■ ACTION ITEM
Print every entry again, precisely as written.

■ ENTRIES SHOWN
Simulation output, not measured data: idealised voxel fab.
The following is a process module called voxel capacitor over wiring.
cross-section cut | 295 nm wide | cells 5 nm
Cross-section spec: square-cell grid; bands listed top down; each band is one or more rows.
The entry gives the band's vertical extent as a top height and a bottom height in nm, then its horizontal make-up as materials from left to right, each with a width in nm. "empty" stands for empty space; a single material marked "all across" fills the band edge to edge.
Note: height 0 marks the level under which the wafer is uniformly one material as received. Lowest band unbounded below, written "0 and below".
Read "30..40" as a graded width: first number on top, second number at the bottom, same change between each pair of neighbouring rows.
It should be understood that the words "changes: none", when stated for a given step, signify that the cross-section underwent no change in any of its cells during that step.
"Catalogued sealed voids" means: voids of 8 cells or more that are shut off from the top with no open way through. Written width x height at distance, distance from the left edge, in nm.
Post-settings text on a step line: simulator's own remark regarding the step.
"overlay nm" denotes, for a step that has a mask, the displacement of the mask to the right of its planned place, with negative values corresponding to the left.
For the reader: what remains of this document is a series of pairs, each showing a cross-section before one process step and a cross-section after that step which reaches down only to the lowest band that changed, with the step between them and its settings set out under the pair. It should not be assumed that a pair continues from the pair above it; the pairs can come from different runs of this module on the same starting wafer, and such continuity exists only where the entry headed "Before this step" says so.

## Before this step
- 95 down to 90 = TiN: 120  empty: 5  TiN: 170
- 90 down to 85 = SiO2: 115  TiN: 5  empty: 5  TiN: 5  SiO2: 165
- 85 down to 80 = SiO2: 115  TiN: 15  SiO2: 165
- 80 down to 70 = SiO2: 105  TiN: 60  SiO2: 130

■ TASK OUTPUT
Simulation output, not measured data: idealised voxel fab.
The following is a process module called voxel capacitor over wiring.
cross-section cut | 295 nm wide | cells 5 nm
Cross-section spec: square-cell grid; bands listed top down; each band is one or more rows.
The entry gives the band's vertical extent as a top height and a bottom height in nm, then its horizontal make-up as materials from left to right, each with a width in nm. "empty" stands for empty space; a single material marked "all across" fills the band edge to edge.
Note: height 0 marks the level under which the wafer is uniformly one material as received. Lowest band unbounded below, written "0 and below".
Read "30..40" as a graded width: first number on top, second number at the bottom, same change between each pair of neighbouring rows.
It should be understood that the words "changes: none", when stated for a given step, signify that the cross-section underwent no change in any of its cells during that step.
"Catalogued sealed voids" means: voids of 8 cells or more that are shut off from the top with no open way through. Written width x height at distance, distance from the left edge, in nm.
Post-settings text on a step line: simulator's own remark regarding the step.
"overlay nm" denotes, for a step that has a mask, the displacement of the mask to the right of its planned place, with negative values corresponding to the left.
For the reader: what remains of this document is a series of pairs, each showing a cross-section before one process step and a cross-section after that step which reaches down only to the lowest band that changed, with the step between them and its settings set out under the pair. It should not be assumed that a pair continues from the pair above it; the pairs can come from different runs of this module on the same starting wafer, and such continuity exists only where the entry headed "Before this step" says so.

## Before this step
- 95 down to 90 = TiN: 120  empty: 5  TiN: 170
- 90 down to 85 = SiO2: 115  TiN: 5  empty: 5  TiN: 5  SiO2: 165
- 85 down to 80 = SiO2: 115  TiN: 15  SiO2: 165
- 80 down to 70 = SiO2: 105  TiN: 60  SiO2: 130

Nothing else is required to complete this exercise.